Required action -
Your answer must match the entries below word for word.

Excerpted data -
━━━━━━━━
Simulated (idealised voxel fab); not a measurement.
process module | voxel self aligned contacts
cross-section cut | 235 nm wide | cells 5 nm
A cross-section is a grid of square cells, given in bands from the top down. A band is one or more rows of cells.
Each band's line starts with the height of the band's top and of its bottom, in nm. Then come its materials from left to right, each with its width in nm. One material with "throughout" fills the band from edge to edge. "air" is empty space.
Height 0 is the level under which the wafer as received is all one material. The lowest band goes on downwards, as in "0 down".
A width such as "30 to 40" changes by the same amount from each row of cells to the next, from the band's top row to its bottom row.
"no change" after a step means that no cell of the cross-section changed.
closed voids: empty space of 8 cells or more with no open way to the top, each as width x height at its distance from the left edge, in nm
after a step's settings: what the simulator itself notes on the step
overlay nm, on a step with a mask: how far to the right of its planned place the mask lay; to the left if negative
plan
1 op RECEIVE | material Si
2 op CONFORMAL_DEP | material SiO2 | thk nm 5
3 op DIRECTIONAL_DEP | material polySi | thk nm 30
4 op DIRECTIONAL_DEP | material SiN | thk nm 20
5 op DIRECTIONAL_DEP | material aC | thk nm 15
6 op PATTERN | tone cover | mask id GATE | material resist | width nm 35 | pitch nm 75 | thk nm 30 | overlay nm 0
━━━━━━━━

Task solution -
Simulated (idealised voxel fab); not a measurement.
process module | voxel self aligned contacts
cross-section cut | 235 nm wide | cells 5 nm
A cross-section is a grid of square cells, given in bands from the top down. A band is one or more rows of cells.
Each band's line starts with the height of the band's top and of its bottom, in nm. Then come its materials from left to right, each with its width in nm. One material with "throughout" fills the band from edge to edge. "air" is empty space.
Height 0 is the level under which the wafer as received is all one material. The lowest band goes on downwards, as in "0 down".
A width such as "30 to 40" changes by the same amount from each row of cells to the next, from the band's top row to its bottom row.
"no change" after a step means that no cell of the cross-section changed.
closed voids: empty space of 8 cells or more with no open way to the top, each as width x height at its distance from the left edge, in nm
after a step's settings: what the simulator itself notes on the step
overlay nm, on a step with a mask: how far to the right of its planned place the mask lay; to the left if negative
plan
1 op RECEIVE | material Si
2 op CONFORMAL_DEP | material SiO2 | thk nm 5
3 op DIRECTIONAL_DEP | material polySi | thk nm 30
4 op DIRECTIONAL_DEP | material SiN | thk nm 20
5 op DIRECTIONAL_DEP | material aC | thk nm 15
6 op PATTERN | tone cover | mask id GATE | material resist | width nm 35 | pitch nm 75 | thk nm 30 | overlay nm 0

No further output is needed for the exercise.